* * * * * * *

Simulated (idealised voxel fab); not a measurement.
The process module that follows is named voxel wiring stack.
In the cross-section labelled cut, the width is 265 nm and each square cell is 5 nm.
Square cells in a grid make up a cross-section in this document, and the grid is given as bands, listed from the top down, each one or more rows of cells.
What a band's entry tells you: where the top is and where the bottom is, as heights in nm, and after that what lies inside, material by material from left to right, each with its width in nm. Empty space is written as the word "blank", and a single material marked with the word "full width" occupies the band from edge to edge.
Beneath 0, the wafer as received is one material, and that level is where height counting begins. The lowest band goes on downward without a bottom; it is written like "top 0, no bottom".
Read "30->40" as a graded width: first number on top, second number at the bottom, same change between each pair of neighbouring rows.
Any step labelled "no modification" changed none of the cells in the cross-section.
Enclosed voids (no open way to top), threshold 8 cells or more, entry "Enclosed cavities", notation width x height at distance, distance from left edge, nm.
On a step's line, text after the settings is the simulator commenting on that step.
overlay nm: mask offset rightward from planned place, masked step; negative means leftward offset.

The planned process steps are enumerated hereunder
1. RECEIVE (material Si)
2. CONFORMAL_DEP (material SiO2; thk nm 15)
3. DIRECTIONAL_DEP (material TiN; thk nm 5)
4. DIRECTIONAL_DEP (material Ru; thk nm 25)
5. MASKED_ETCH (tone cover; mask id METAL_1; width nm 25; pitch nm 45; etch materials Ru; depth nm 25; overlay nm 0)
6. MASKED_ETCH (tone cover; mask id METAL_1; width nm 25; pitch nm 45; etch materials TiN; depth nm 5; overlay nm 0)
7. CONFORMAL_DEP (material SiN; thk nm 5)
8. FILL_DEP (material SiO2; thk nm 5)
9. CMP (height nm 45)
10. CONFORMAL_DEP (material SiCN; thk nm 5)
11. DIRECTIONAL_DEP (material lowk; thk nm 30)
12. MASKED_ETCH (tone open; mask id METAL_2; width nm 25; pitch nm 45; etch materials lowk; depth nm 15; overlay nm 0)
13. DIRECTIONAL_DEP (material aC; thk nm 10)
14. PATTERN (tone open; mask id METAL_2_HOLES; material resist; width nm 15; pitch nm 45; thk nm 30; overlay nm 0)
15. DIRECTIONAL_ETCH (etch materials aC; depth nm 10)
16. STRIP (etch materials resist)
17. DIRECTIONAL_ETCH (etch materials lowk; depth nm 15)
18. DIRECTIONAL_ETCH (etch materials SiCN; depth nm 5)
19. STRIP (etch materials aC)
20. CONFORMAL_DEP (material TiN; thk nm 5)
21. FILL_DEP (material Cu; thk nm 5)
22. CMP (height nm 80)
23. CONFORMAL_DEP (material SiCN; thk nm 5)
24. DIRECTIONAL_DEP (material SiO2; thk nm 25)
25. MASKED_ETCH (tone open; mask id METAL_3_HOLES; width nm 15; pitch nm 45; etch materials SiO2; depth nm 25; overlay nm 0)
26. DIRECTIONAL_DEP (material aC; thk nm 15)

* * * * * * *

Exercise:
Give back, word for word, only the lines above from the line holding "4. DIRECTIONAL_DEP (material Ru; thk nm 25)" to the line holding "8. FILL_DEP (material SiO2; thk nm 5)", both included.

Answer space:
4. DIRECTIONAL_DEP (material Ru; thk nm 25)
5. MASKED_ETCH (tone cover; mask id METAL_1; width nm 25; pitch nm 45; etch materials Ru; depth nm 25; overlay nm 0)
6. MASKED_ETCH (tone cover; mask id METAL_1; width nm 25; pitch nm 45; etch materials TiN; depth nm 5; overlay nm 0)
7. CONFORMAL_DEP (material SiN; thk nm 5)
8. FILL_DEP (material SiO2; thk nm 5)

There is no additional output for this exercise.